> _Dataset extract_:
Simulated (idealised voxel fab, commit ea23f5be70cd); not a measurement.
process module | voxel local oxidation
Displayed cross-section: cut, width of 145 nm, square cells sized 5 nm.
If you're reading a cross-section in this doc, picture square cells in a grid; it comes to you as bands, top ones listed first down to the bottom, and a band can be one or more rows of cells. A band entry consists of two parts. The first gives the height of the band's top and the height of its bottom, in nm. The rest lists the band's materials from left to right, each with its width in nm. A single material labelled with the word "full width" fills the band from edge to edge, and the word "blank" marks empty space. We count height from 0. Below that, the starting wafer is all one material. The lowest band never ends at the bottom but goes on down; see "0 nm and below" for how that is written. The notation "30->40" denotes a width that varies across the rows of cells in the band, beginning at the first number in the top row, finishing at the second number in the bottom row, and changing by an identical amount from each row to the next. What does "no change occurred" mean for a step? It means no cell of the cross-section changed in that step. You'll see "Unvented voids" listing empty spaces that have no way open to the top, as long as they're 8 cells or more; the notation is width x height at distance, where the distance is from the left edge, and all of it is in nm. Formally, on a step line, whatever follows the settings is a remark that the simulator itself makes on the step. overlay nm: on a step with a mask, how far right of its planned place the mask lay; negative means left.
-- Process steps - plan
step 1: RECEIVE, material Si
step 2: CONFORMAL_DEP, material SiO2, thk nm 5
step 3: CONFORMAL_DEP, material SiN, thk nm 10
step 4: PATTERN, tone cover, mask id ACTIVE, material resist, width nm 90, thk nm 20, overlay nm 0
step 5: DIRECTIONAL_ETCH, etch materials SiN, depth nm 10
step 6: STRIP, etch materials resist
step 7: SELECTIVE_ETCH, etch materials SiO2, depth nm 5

> _Work task_: In full and without edits, repeat the listing above.

> _Written answer_:
Simulated (idealised voxel fab, commit ea23f5be70cd); not a measurement.
process module | voxel local oxidation
Displayed cross-section: cut, width of 145 nm, square cells sized 5 nm.
If you're reading a cross-section in this doc, picture square cells in a grid; it comes to you as bands, top ones listed first down to the bottom, and a band can be one or more rows of cells. A band entry consists of two parts. The first gives the height of the band's top and the height of its bottom, in nm. The rest lists the band's materials from left to right, each with its width in nm. A single material labelled with the word "full width" fills the band from edge to edge, and the word "blank" marks empty space. We count height from 0. Below that, the starting wafer is all one material. The lowest band never ends at the bottom but goes on down; see "0 nm and below" for how that is written. The notation "30->40" denotes a width that varies across the rows of cells in the band, beginning at the first number in the top row, finishing at the second number in the bottom row, and changing by an identical amount from each row to the next. What does "no change occurred" mean for a step? It means no cell of the cross-section changed in that step. You'll see "Unvented voids" listing empty spaces that have no way open to the top, as long as they're 8 cells or more; the notation is width x height at distance, where the distance is from the left edge, and all of it is in nm. Formally, on a step line, whatever follows the settings is a remark that the simulator itself makes on the step. overlay nm: on a step with a mask, how far right of its planned place the mask lay; negative means left.
-- Process steps - plan
step 1: RECEIVE, material Si
step 2: CONFORMAL_DEP, material SiO2, thk nm 5
step 3: CONFORMAL_DEP, material SiN, thk nm 10
step 4: PATTERN, tone cover, mask id ACTIVE, material resist, width nm 90, thk nm 20, overlay nm 0
step 5: DIRECTIONAL_ETCH, etch materials SiN, depth nm 10
step 6: STRIP, etch materials resist
step 7: SELECTIVE_ETCH, etch materials SiO2, depth nm 5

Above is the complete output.